▶ [ASSIGNED TASK]: What you return must be every line from the beginning of the data through the line holding "start_h: the number", unchanged.

——

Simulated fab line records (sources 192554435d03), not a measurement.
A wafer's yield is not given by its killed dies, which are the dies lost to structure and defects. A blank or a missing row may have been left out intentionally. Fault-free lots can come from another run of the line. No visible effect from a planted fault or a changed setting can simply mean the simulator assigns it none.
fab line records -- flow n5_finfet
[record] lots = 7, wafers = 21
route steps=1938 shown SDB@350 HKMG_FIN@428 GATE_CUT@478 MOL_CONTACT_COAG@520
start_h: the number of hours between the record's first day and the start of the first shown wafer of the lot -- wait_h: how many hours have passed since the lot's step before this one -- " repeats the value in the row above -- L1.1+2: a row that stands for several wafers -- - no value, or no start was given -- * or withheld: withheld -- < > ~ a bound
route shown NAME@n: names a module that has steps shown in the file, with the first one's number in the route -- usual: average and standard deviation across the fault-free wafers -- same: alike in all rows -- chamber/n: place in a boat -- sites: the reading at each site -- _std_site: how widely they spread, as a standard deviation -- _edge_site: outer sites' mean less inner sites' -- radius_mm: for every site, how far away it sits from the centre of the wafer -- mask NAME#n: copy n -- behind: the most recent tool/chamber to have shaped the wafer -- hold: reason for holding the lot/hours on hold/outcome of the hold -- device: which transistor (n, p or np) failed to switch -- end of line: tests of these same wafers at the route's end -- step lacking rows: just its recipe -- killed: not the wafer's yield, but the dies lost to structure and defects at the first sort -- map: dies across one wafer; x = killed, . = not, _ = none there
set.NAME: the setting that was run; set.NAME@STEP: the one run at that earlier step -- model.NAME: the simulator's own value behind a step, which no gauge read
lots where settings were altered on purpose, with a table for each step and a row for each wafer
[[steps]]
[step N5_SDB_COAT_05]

——

▶ [ANSWER SECTION]:
Simulated fab line records (sources 192554435d03), not a measurement.
A wafer's yield is not given by its killed dies, which are the dies lost to structure and defects. A blank or a missing row may have been left out intentionally. Fault-free lots can come from another run of the line. No visible effect from a planted fault or a changed setting can simply mean the simulator assigns it none.
fab line records -- flow n5_finfet
[record] lots = 7, wafers = 21
route steps=1938 shown SDB@350 HKMG_FIN@428 GATE_CUT@478 MOL_CONTACT_COAG@520
start_h: the number of hours between the record's first day and the start of the first shown wafer of the lot -- wait_h: how many hours have passed since the lot's step before this one -- " repeats the value in the row above -- L1.1+2: a row that stands for several wafers -- - no value, or no start was given -- * or withheld: withheld -- < > ~ a bound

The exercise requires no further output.